—————

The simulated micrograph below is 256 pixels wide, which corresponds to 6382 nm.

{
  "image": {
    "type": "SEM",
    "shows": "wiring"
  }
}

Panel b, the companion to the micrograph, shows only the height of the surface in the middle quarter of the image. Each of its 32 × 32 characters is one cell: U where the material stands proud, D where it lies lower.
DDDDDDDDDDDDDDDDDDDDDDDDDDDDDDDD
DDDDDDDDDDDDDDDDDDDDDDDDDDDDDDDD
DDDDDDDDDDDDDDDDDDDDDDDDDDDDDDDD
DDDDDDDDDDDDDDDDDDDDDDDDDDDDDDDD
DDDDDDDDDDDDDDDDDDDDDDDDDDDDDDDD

—————

ASSIGNMENT: Write the records out again. Each one must match exactly.

EXPECTED ANSWER:
The simulated micrograph below is 256 pixels wide, which corresponds to 6382 nm.

{
  "image": {
    "type": "SEM",
    "shows": "wiring"
  }
}

Panel b, the companion to the micrograph, shows only the height of the surface in the middle quarter of the image. Each of its 32 × 32 characters is one cell: U where the material stands proud, D where it lies lower.
DDDDDDDDDDDDDDDDDDDDDDDDDDDDDDDD
DDDDDDDDDDDDDDDDDDDDDDDDDDDDDDDD
DDDDDDDDDDDDDDDDDDDDDDDDDDDDDDDD
DDDDDDDDDDDDDDDDDDDDDDDDDDDDDDDD
DDDDDDDDDDDDDDDDDDDDDDDDDDDDDDDD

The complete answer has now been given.